| Raw data |
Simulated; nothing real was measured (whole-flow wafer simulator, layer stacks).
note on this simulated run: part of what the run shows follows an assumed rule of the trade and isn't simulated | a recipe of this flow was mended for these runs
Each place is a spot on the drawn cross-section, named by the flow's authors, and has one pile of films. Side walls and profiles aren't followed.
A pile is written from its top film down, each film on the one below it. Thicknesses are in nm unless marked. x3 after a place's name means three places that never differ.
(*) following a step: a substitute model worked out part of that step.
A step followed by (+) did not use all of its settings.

| Action item |
Would you write out each entry precisely as it is given?

| Written response |
Simulated; nothing real was measured (whole-flow wafer simulator, layer stacks).
note on this simulated run: part of what the run shows follows an assumed rule of the trade and isn't simulated | a recipe of this flow was mended for these runs
Each place is a spot on the drawn cross-section, named by the flow's authors, and has one pile of films. Side walls and profiles aren't followed.
A pile is written from its top film down, each film on the one below it. Thicknesses are in nm unless marked. x3 after a place's name means three places that never differ.
(*) following a step: a substitute model worked out part of that step.
A step followed by (+) did not use all of its settings.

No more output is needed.